◆ Brief ◆
Each of the entries should be retyped precisely as it appears.

::::::::

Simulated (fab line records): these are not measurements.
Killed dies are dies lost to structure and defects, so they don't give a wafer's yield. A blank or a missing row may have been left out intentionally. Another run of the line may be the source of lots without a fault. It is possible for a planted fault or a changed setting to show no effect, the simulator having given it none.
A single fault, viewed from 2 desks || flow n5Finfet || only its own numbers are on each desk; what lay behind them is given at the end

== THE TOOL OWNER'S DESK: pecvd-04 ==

::::::::

◆ Task result ◆
Simulated (fab line records): these are not measurements.
Killed dies are dies lost to structure and defects, so they don't give a wafer's yield. A blank or a missing row may have been left out intentionally. Another run of the line may be the source of lots without a fault. It is possible for a planted fault or a changed setting to show no effect, the simulator having given it none.
A single fault, viewed from 2 desks || flow n5Finfet || only its own numbers are on each desk; what lay behind them is given at the end

== THE TOOL OWNER'S DESK: pecvd-04 ==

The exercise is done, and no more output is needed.